▶ **WORK TASK**
Write the material out again, line by line, exactly as it is.

┌─ STORED DATA

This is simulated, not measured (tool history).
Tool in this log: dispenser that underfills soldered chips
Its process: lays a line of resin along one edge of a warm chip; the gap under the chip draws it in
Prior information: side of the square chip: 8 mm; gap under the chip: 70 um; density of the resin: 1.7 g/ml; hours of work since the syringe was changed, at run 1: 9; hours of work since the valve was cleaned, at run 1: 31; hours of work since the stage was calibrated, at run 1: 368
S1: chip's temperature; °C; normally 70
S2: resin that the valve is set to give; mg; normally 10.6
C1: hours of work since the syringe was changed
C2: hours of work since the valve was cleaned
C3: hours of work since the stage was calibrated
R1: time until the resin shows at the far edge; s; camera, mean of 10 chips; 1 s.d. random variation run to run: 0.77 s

└─

▶ **EXERCISE RESULT**
This is simulated, not measured (tool history).
Tool in this log: dispenser that underfills soldered chips
Its process: lays a line of resin along one edge of a warm chip; the gap under the chip draws it in
Prior information: side of the square chip: 8 mm; gap under the chip: 70 um; density of the resin: 1.7 g/ml; hours of work since the syringe was changed, at run 1: 9; hours of work since the valve was cleaned, at run 1: 31; hours of work since the stage was calibrated, at run 1: 368
S1: chip's temperature; °C; normally 70
S2: resin that the valve is set to give; mg; normally 10.6
C1: hours of work since the syringe was changed
C2: hours of work since the valve was cleaned
C3: hours of work since the stage was calibrated
R1: time until the resin shows at the far edge; s; camera, mean of 10 chips; 1 s.d. random variation run to run: 0.77 s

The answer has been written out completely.